=== Section Start ===
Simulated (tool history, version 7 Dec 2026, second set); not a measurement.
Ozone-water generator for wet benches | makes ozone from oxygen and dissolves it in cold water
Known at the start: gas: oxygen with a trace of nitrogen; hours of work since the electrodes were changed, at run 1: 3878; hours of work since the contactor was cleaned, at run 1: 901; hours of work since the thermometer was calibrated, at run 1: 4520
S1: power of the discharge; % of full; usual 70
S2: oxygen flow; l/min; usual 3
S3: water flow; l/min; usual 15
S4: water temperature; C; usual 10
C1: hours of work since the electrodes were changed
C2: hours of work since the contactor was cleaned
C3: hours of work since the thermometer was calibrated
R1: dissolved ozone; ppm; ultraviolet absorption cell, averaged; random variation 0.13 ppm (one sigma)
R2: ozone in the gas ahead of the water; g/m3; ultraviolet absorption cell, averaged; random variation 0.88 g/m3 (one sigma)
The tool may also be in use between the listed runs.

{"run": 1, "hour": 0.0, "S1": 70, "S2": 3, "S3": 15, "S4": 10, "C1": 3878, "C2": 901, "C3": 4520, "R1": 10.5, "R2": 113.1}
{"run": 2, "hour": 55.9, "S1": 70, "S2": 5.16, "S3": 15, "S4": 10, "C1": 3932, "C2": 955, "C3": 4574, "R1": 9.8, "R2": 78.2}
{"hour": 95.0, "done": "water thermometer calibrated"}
=== Section End ===

* REQUIRED ACTION: Your task is to set down again, exactly, every line from the beginning of the listing through the line with "C2: hours of".

* EXERCISE SOLUTION:
Simulated (tool history, version 7 Dec 2026, second set); not a measurement.
Ozone-water generator for wet benches | makes ozone from oxygen and dissolves it in cold water
Known at the start: gas: oxygen with a trace of nitrogen; hours of work since the electrodes were changed, at run 1: 3878; hours of work since the contactor was cleaned, at run 1: 901; hours of work since the thermometer was calibrated, at run 1: 4520
S1: power of the discharge; % of full; usual 70
S2: oxygen flow; l/min; usual 3
S3: water flow; l/min; usual 15
S4: water temperature; C; usual 10
C1: hours of work since the electrodes were changed
C2: hours of work since the contactor was cleaned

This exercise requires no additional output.